» **Activity**: Each entry listed below should be reproduced word for word.

» **Source material**:
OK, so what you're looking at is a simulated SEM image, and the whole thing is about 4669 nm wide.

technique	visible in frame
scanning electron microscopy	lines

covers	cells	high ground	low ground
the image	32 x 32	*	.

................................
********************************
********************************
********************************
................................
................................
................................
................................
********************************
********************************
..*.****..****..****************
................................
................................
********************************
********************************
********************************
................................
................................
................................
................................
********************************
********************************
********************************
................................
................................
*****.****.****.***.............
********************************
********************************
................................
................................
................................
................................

» **Task answer**:
OK, so what you're looking at is a simulated SEM image, and the whole thing is about 4669 nm wide.

technique	visible in frame
scanning electron microscopy	lines

covers	cells	high ground	low ground
the image	32 x 32	*	.

................................
********************************
********************************
********************************
................................
................................
................................
................................
********************************
********************************
..*.****..****..****************
................................
................................
********************************
********************************
********************************
................................
................................
................................
................................
********************************
********************************
********************************
................................
................................
*****.****.****.***.............
********************************
********************************
................................
................................
................................
................................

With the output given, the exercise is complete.